** Record set **
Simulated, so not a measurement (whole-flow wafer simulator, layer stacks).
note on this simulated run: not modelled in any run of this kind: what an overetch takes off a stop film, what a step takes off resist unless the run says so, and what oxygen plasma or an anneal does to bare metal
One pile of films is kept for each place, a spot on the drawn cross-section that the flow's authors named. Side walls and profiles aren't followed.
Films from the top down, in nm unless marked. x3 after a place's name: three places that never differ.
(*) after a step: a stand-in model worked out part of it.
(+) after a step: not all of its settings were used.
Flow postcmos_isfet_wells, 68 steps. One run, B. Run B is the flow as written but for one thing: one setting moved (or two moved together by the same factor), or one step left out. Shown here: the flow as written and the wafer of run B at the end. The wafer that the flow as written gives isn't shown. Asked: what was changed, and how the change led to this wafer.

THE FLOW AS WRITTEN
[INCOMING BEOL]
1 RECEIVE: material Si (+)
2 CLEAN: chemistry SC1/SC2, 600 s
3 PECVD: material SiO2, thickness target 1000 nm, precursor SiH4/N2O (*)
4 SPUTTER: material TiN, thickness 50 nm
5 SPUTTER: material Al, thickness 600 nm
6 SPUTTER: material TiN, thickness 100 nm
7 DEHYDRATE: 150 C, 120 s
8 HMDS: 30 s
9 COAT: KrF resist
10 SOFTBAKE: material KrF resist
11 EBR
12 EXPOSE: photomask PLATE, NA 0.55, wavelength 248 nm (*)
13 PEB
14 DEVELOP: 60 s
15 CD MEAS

** Brief **
In the records above, the line with "One pile of" marks the start and the line with "(+) after a" marks the end; copy that stretch exactly, both lines included, and nothing else.

** Task answer **
One pile of films is kept for each place, a spot on the drawn cross-section that the flow's authors named. Side walls and profiles aren't followed.
Films from the top down, in nm unless marked. x3 after a place's name: three places that never differ.
(*) after a step: a stand-in model worked out part of it.
(+) after a step: not all of its settings were used.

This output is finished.